Source data:
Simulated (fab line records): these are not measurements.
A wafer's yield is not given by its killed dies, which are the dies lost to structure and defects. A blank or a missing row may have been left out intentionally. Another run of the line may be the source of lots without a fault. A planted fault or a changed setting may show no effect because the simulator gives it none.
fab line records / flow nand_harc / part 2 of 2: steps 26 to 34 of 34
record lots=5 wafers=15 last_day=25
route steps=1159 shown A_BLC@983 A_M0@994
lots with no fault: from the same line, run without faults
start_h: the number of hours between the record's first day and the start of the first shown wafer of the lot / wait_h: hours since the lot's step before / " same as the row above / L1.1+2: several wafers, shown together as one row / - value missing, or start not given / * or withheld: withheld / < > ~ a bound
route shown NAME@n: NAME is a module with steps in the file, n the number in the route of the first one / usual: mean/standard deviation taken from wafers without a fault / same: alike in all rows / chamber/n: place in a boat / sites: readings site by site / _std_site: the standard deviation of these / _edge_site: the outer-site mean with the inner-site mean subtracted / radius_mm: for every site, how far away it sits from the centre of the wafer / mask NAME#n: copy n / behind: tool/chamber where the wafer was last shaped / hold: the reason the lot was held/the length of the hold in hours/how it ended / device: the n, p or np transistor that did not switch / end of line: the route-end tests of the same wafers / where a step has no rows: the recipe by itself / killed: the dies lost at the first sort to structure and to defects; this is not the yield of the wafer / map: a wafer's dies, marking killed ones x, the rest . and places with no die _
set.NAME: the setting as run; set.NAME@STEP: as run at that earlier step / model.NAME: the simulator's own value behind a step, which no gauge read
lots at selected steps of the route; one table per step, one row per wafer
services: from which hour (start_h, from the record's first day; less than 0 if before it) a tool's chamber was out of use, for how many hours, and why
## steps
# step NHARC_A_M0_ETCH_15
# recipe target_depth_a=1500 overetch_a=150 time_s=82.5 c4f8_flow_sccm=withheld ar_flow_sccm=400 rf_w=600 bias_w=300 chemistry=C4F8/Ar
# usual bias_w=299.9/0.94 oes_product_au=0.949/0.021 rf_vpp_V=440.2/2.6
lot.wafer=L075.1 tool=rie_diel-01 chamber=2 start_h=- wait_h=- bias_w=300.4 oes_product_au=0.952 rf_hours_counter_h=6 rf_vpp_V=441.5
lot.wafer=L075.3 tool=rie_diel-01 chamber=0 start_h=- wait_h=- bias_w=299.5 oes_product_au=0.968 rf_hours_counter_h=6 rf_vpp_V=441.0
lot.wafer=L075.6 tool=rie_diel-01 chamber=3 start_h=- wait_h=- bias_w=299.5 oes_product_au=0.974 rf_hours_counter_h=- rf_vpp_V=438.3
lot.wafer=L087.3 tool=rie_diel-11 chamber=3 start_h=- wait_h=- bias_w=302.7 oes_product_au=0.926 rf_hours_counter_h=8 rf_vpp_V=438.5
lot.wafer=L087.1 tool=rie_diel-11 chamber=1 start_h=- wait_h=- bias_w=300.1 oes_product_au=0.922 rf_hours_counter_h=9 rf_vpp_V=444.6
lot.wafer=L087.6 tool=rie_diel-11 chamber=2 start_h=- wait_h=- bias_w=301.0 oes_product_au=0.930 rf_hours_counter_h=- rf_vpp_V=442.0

Exercise: Quote verbatim the opening lines of the listing above, ending with the line where "lots with no" appears; include both endpoints and nothing more.

Exercise answer:
Simulated (fab line records): these are not measurements.
A wafer's yield is not given by its killed dies, which are the dies lost to structure and defects. A blank or a missing row may have been left out intentionally. Another run of the line may be the source of lots without a fault. A planted fault or a changed setting may show no effect because the simulator gives it none.
fab line records / flow nand_harc / part 2 of 2: steps 26 to 34 of 34
record lots=5 wafers=15 last_day=25
route steps=1159 shown A_BLC@983 A_M0@994
lots with no fault: from the same line, run without faults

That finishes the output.